**Information supplied:**

^^^^

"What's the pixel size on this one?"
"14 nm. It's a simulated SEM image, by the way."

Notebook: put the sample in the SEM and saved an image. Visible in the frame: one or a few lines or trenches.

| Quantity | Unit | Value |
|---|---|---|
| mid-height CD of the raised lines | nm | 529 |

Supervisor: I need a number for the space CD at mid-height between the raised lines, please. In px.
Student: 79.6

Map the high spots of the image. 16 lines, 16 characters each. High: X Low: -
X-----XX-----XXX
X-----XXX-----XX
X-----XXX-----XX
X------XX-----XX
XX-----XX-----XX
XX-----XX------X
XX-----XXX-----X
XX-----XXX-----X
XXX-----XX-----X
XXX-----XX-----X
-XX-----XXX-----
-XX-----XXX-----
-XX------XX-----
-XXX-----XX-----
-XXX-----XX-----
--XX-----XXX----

^^^^

**Work order:** Your reply should hold all the entries, each repeated without a single change.

**Exercise solution:**
"What's the pixel size on this one?"
"14 nm. It's a simulated SEM image, by the way."

Notebook: put the sample in the SEM and saved an image. Visible in the frame: one or a few lines or trenches.

| Quantity | Unit | Value |
|---|---|---|
| mid-height CD of the raised lines | nm | 529 |

Supervisor: I need a number for the space CD at mid-height between the raised lines, please. In px.
Student: 79.6

Map the high spots of the image. 16 lines, 16 characters each. High: X Low: -
X-----XX-----XXX
X-----XXX-----XX
X-----XXX-----XX
X------XX-----XX
XX-----XX-----XX
XX-----XX------X
XX-----XXX-----X
XX-----XXX-----X
XXX-----XX-----X
XXX-----XX-----X
-XX-----XXX-----
-XX-----XXX-----
-XX------XX-----
-XXX-----XX-----
-XXX-----XX-----
--XX-----XXX----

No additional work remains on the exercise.